Activity:
Return the full listing below, unchanged.

Extracted entries:
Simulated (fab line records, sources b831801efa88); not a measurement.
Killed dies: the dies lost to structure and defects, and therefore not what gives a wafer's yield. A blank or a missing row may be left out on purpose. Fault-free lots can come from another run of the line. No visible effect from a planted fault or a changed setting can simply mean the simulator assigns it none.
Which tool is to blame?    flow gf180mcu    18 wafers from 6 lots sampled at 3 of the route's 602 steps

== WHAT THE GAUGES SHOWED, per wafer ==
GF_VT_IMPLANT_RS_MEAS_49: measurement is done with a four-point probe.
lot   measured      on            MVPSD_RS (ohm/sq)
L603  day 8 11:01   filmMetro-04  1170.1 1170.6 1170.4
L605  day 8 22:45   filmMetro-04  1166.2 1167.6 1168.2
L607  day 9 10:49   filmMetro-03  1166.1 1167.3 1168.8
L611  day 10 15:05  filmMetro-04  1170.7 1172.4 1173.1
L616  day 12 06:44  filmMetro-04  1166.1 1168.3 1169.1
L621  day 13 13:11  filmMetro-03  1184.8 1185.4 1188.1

Problem solution:
Simulated (fab line records, sources b831801efa88); not a measurement.
Killed dies: the dies lost to structure and defects, and therefore not what gives a wafer's yield. A blank or a missing row may be left out on purpose. Fault-free lots can come from another run of the line. No visible effect from a planted fault or a changed setting can simply mean the simulator assigns it none.
Which tool is to blame?    flow gf180mcu    18 wafers from 6 lots sampled at 3 of the route's 602 steps

== WHAT THE GAUGES SHOWED, per wafer ==
GF_VT_IMPLANT_RS_MEAS_49: measurement is done with a four-point probe.
lot   measured      on            MVPSD_RS (ohm/sq)
L603  day 8 11:01   filmMetro-04  1170.1 1170.6 1170.4
L605  day 8 22:45   filmMetro-04  1166.2 1167.6 1168.2
L607  day 9 10:49   filmMetro-03  1166.1 1167.3 1168.8
L611  day 10 15:05  filmMetro-04  1170.7 1172.4 1173.1
L616  day 12 06:44  filmMetro-04  1166.1 1168.3 1169.1
L621  day 13 13:11  filmMetro-03  1184.8 1185.4 1188.1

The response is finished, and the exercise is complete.